REQUIRED ACTION
Produce the full set of records below once more, exactly as they stand.

DATA RECORDS
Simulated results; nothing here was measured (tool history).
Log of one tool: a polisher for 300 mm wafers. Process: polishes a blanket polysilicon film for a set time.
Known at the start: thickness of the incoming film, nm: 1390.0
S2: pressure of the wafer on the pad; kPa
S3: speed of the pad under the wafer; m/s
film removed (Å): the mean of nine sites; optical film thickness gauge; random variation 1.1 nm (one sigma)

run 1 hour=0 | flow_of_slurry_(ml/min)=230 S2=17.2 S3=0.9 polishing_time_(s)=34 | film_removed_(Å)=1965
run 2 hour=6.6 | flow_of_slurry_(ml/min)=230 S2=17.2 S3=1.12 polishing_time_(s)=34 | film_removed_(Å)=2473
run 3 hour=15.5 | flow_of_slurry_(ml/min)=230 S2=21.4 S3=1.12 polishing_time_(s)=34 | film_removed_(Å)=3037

WRITTEN ANSWER
Simulated results; nothing here was measured (tool history).
Log of one tool: a polisher for 300 mm wafers. Process: polishes a blanket polysilicon film for a set time.
Known at the start: thickness of the incoming film, nm: 1390.0
S2: pressure of the wafer on the pad; kPa
S3: speed of the pad under the wafer; m/s
film removed (Å): the mean of nine sites; optical film thickness gauge; random variation 1.1 nm (one sigma)

run 1 hour=0 | flow_of_slurry_(ml/min)=230 S2=17.2 S3=0.9 polishing_time_(s)=34 | film_removed_(Å)=1965
run 2 hour=6.6 | flow_of_slurry_(ml/min)=230 S2=17.2 S3=1.12 polishing_time_(s)=34 | film_removed_(Å)=2473
run 3 hour=15.5 | flow_of_slurry_(ml/min)=230 S2=21.4 S3=1.12 polishing_time_(s)=34 | film_removed_(Å)=3037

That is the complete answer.